SOURCE DATA
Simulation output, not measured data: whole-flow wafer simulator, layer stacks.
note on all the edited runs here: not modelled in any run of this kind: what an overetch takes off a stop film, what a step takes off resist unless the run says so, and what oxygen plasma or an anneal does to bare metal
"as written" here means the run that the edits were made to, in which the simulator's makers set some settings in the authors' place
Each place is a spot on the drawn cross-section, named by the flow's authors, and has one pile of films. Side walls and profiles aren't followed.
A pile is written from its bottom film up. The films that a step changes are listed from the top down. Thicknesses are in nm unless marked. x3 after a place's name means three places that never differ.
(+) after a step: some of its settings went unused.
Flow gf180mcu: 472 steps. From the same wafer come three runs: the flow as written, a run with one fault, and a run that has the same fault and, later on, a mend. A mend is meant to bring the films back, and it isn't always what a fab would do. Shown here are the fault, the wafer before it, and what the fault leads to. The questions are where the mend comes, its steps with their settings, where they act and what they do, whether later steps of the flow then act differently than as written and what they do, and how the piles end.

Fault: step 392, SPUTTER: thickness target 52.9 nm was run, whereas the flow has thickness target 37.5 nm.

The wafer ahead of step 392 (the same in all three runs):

ASSIGNED TASK
Out of the data above, give again only the lines starting at the one holding "the authors' place" and ending at the one holding "Fault: step 392, SPUTTER: thickness", unchanged.

YOUR RESPONSE
"as written" here means the run that the edits were made to, in which the simulator's makers set some settings in the authors' place
Each place is a spot on the drawn cross-section, named by the flow's authors, and has one pile of films. Side walls and profiles aren't followed.
A pile is written from its bottom film up. The films that a step changes are listed from the top down. Thicknesses are in nm unless marked. x3 after a place's name means three places that never differ.
(+) after a step: some of its settings went unused.
Flow gf180mcu: 472 steps. From the same wafer come three runs: the flow as written, a run with one fault, and a run that has the same fault and, later on, a mend. A mend is meant to bring the films back, and it isn't always what a fab would do. Shown here are the fault, the wafer before it, and what the fault leads to. The questions are where the mend comes, its steps with their settings, where they act and what they do, whether later steps of the flow then act differently than as written and what they do, and how the piles end.

Fault: step 392, SPUTTER: thickness target 52.9 nm was run, whereas the flow has thickness target 37.5 nm.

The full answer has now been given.